Repeat exactly the lines from the first line of the records through the line containing "5: op DIRECTIONAL_DEP | material aC", and nothing more.

Recorded information
- - - -

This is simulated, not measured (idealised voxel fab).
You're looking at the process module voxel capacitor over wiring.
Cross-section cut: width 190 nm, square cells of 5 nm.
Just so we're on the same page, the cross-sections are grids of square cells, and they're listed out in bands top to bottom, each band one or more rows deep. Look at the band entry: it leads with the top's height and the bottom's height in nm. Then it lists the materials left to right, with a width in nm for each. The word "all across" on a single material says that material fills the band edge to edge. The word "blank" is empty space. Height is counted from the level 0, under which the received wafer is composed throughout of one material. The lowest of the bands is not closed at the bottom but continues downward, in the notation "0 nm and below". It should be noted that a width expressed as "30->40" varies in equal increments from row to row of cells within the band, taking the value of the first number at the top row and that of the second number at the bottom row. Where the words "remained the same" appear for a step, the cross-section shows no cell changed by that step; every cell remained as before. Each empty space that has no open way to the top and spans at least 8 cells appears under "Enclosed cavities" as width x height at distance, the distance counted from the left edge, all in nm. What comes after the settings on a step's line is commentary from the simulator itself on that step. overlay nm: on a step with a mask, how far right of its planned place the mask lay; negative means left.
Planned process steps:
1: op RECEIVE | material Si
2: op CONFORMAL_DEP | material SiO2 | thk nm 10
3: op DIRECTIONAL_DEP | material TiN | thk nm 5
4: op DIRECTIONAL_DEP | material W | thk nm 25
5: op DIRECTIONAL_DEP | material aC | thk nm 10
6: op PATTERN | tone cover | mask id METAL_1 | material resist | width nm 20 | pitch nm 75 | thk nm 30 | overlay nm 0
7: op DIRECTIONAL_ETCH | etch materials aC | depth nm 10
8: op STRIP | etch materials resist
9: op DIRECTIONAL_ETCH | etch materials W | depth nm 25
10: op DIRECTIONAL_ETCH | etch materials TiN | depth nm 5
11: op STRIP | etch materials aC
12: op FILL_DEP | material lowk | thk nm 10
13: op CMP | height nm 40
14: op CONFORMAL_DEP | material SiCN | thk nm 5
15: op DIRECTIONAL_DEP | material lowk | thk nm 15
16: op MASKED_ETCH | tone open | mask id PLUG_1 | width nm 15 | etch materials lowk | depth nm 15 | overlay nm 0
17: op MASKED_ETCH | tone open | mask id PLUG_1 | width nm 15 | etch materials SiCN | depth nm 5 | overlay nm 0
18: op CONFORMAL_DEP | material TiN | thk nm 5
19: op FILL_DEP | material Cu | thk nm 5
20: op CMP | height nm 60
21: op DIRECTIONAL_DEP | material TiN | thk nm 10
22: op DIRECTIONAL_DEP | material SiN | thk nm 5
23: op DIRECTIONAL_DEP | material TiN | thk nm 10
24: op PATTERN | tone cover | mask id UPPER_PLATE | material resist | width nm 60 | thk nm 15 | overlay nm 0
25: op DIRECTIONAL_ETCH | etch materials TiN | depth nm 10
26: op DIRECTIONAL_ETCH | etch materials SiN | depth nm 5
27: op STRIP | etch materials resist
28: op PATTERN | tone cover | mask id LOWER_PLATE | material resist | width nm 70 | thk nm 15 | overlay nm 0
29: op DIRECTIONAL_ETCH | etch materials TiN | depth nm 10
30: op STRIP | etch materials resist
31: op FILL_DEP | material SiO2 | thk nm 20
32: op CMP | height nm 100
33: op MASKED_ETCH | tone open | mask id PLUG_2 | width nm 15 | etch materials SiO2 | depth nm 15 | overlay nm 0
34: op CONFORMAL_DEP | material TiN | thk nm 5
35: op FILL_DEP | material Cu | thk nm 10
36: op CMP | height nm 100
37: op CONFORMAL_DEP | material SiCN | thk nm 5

- - - -

Your solution
This is simulated, not measured (idealised voxel fab).
You're looking at the process module voxel capacitor over wiring.
Cross-section cut: width 190 nm, square cells of 5 nm.
Just so we're on the same page, the cross-sections are grids of square cells, and they're listed out in bands top to bottom, each band one or more rows deep. Look at the band entry: it leads with the top's height and the bottom's height in nm. Then it lists the materials left to right, with a width in nm for each. The word "all across" on a single material says that material fills the band edge to edge. The word "blank" is empty space. Height is counted from the level 0, under which the received wafer is composed throughout of one material. The lowest of the bands is not closed at the bottom but continues downward, in the notation "0 nm and below". It should be noted that a width expressed as "30->40" varies in equal increments from row to row of cells within the band, taking the value of the first number at the top row and that of the second number at the bottom row. Where the words "remained the same" appear for a step, the cross-section shows no cell changed by that step; every cell remained as before. Each empty space that has no open way to the top and spans at least 8 cells appears under "Enclosed cavities" as width x height at distance, the distance counted from the left edge, all in nm. What comes after the settings on a step's line is commentary from the simulator itself on that step. overlay nm: on a step with a mask, how far right of its planned place the mask lay; negative means left.
Planned process steps:
1: op RECEIVE | material Si
2: op CONFORMAL_DEP | material SiO2 | thk nm 10
3: op DIRECTIONAL_DEP | material TiN | thk nm 5
4: op DIRECTIONAL_DEP | material W | thk nm 25
5: op DIRECTIONAL_DEP | material aC | thk nm 10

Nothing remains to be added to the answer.